**EXERCISE**
Word for word, restate each entry in the listing below.

++++++

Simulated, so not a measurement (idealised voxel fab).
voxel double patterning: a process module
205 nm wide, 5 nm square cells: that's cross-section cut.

++++++

**YOUR RESPONSE**
Simulated, so not a measurement (idealised voxel fab).
voxel double patterning: a process module
205 nm wide, 5 nm square cells: that's cross-section cut.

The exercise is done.